> **DATASET RECORDS**:
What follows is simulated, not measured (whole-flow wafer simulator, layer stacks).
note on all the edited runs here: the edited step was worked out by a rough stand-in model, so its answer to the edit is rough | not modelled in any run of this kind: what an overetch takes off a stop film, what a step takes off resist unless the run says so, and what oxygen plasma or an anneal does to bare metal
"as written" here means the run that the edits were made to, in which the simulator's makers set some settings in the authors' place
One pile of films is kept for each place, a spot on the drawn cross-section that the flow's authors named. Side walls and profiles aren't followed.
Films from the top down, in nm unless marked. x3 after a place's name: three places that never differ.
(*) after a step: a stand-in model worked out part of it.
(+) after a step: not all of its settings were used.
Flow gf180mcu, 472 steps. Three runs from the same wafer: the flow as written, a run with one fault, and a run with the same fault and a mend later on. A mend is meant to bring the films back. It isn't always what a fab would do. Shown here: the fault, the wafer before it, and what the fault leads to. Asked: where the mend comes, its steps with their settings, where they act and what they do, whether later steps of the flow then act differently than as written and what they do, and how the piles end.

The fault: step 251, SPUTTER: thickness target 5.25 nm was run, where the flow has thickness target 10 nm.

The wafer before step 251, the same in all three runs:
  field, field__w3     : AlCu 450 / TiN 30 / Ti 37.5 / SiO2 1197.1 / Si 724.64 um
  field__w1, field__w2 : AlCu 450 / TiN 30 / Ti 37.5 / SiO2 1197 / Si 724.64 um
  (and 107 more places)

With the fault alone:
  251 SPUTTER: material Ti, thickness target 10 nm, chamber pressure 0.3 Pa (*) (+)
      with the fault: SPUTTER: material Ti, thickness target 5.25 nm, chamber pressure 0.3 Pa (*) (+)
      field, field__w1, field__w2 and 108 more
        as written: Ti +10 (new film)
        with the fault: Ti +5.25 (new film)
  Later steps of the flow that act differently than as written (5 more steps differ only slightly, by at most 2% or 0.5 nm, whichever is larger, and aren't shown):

> **WORK ITEM**: The lines from the top of the data above down to the line containing "251 SPUTTER: material" are to be copied exactly; no other line should appear.

> **EXERCISE RESULT**:
What follows is simulated, not measured (whole-flow wafer simulator, layer stacks).
note on all the edited runs here: the edited step was worked out by a rough stand-in model, so its answer to the edit is rough | not modelled in any run of this kind: what an overetch takes off a stop film, what a step takes off resist unless the run says so, and what oxygen plasma or an anneal does to bare metal
"as written" here means the run that the edits were made to, in which the simulator's makers set some settings in the authors' place
One pile of films is kept for each place, a spot on the drawn cross-section that the flow's authors named. Side walls and profiles aren't followed.
Films from the top down, in nm unless marked. x3 after a place's name: three places that never differ.
(*) after a step: a stand-in model worked out part of it.
(+) after a step: not all of its settings were used.
Flow gf180mcu, 472 steps. Three runs from the same wafer: the flow as written, a run with one fault, and a run with the same fault and a mend later on. A mend is meant to bring the films back. It isn't always what a fab would do. Shown here: the fault, the wafer before it, and what the fault leads to. Asked: where the mend comes, its steps with their settings, where they act and what they do, whether later steps of the flow then act differently than as written and what they do, and how the piles end.

The fault: step 251, SPUTTER: thickness target 5.25 nm was run, where the flow has thickness target 10 nm.

The wafer before step 251, the same in all three runs:
  field, field__w3     : AlCu 450 / TiN 30 / Ti 37.5 / SiO2 1197.1 / Si 724.64 um
  field__w1, field__w2 : AlCu 450 / TiN 30 / Ti 37.5 / SiO2 1197 / Si 724.64 um
  (and 107 more places)

With the fault alone:
  251 SPUTTER: material Ti, thickness target 10 nm, chamber pressure 0.3 Pa (*) (+)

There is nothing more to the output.